Exercise: Only certain lines below are wanted: those starting at the line containing "A pile is written" and ending at the line containing "step 2, SPUTTER", both included, each retyped exactly.

Recorded information:
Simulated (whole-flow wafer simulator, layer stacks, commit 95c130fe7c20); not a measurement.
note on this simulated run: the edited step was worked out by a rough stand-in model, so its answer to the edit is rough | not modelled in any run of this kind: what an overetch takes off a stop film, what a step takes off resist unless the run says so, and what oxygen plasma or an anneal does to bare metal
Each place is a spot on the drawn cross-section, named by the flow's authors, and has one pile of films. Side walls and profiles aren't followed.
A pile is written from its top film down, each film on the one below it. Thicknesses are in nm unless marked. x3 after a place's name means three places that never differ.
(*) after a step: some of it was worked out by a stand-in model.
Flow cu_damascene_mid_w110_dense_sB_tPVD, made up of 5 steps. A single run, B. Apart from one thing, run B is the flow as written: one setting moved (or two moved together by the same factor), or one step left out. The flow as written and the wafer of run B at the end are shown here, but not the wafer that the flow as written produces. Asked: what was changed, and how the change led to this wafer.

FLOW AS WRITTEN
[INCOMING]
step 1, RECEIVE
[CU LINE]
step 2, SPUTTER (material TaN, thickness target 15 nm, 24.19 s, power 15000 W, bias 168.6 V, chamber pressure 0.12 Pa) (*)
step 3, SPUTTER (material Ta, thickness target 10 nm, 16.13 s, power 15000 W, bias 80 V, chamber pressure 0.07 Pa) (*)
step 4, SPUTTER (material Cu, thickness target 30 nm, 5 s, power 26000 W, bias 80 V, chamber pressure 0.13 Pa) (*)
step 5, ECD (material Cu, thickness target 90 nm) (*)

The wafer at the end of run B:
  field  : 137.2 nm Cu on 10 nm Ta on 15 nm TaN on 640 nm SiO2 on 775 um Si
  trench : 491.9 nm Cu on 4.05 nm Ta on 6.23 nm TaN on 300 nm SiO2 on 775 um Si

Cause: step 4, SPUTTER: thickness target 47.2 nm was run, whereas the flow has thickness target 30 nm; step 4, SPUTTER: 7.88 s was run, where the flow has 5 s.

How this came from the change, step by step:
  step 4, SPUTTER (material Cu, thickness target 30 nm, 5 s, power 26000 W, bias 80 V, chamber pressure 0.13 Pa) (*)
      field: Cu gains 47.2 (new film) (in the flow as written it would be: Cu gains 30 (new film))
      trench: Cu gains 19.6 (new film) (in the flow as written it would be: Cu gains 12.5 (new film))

Exercise response:
A pile is written from its top film down, each film on the one below it. Thicknesses are in nm unless marked. x3 after a place's name means three places that never differ.
(*) after a step: some of it was worked out by a stand-in model.
Flow cu_damascene_mid_w110_dense_sB_tPVD, made up of 5 steps. A single run, B. Apart from one thing, run B is the flow as written: one setting moved (or two moved together by the same factor), or one step left out. The flow as written and the wafer of run B at the end are shown here, but not the wafer that the flow as written produces. Asked: what was changed, and how the change led to this wafer.

FLOW AS WRITTEN
[INCOMING]
step 1, RECEIVE
[CU LINE]
step 2, SPUTTER (material TaN, thickness target 15 nm, 24.19 s, power 15000 W, bias 168.6 V, chamber pressure 0.12 Pa) (*)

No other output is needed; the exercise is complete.